• _Assignment_:
Retype the entries below without any change.

• _Supplied records_:

══════════════════════════════

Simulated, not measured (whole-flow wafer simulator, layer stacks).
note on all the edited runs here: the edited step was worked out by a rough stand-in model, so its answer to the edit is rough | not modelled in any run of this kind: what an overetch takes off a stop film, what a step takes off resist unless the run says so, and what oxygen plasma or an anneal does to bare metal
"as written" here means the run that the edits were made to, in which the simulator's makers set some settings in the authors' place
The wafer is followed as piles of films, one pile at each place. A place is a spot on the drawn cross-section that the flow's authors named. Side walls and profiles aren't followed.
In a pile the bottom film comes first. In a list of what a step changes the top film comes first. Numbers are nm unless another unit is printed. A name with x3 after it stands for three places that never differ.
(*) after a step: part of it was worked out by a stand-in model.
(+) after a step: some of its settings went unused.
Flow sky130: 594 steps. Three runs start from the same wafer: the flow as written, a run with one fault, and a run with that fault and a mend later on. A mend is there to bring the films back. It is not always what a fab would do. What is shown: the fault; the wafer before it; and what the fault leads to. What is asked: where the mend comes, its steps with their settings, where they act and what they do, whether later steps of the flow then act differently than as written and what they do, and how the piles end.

══════════════════════════════

• _Expected answer_:
Simulated, not measured (whole-flow wafer simulator, layer stacks).
note on all the edited runs here: the edited step was worked out by a rough stand-in model, so its answer to the edit is rough | not modelled in any run of this kind: what an overetch takes off a stop film, what a step takes off resist unless the run says so, and what oxygen plasma or an anneal does to bare metal
"as written" here means the run that the edits were made to, in which the simulator's makers set some settings in the authors' place
The wafer is followed as piles of films, one pile at each place. A place is a spot on the drawn cross-section that the flow's authors named. Side walls and profiles aren't followed.
In a pile the bottom film comes first. In a list of what a step changes the top film comes first. Numbers are nm unless another unit is printed. A name with x3 after it stands for three places that never differ.
(*) after a step: part of it was worked out by a stand-in model.
(+) after a step: some of its settings went unused.
Flow sky130: 594 steps. Three runs start from the same wafer: the flow as written, a run with one fault, and a run with that fault and a mend later on. A mend is there to bring the films back. It is not always what a fab would do. What is shown: the fault; the wafer before it; and what the fault leads to. What is asked: where the mend comes, its steps with their settings, where they act and what they do, whether later steps of the flow then act differently than as written and what they do, and how the piles end.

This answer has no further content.